EXTRACTED INFORMATION:
■ ■ ■

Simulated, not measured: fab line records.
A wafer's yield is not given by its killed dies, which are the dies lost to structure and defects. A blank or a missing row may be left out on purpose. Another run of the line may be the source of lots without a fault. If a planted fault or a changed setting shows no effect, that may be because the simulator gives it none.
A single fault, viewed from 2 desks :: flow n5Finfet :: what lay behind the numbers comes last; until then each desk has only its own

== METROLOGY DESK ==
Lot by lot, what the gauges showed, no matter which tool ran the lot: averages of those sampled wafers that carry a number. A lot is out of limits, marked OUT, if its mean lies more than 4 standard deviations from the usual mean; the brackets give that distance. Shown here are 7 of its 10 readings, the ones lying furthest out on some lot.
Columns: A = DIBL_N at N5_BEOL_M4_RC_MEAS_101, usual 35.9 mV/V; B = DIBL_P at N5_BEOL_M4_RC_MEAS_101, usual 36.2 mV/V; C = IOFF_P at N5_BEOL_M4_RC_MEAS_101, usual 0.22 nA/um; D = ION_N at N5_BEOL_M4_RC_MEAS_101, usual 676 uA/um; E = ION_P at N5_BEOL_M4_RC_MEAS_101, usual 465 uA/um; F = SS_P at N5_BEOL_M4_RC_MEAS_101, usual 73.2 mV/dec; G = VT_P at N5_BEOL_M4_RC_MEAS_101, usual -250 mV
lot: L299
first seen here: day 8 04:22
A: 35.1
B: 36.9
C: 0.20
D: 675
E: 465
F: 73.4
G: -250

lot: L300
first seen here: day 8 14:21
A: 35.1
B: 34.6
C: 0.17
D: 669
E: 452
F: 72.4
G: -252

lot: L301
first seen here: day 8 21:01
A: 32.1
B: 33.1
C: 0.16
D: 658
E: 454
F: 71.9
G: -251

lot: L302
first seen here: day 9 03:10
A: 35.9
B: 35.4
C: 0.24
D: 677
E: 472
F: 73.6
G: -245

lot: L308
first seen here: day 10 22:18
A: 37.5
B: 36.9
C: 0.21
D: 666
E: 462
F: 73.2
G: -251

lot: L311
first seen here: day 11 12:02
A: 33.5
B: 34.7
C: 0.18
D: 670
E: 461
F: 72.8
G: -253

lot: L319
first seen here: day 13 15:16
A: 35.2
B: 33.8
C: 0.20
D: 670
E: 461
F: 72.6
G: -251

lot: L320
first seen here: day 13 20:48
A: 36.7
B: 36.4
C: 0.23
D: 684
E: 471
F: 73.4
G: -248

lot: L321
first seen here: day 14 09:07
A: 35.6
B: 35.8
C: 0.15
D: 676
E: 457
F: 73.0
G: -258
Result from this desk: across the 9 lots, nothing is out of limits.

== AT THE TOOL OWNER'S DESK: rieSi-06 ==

■ ■ ■

Write out, from the lines above, only those from the line with "first seen here: day 11 12:02" to the line with "Result from this", exactly as given, including the first and the last.

first seen here: day 11 12:02
A: 33.5
B: 34.7
C: 0.18
D: 670
E: 461
F: 72.8
G: -253

lot: L319
first seen here: day 13 15:16
A: 35.2
B: 33.8
C: 0.20
D: 670
E: 461
F: 72.6
G: -251

lot: L320
first seen here: day 13 20:48
A: 36.7
B: 36.4
C: 0.23
D: 684
E: 471
F: 73.4
G: -248

lot: L321
first seen here: day 14 09:07
A: 35.6
B: 35.8
C: 0.15
D: 676
E: 457
F: 73.0
G: -258
Result from this desk: across the 9 lots, nothing is out of limits.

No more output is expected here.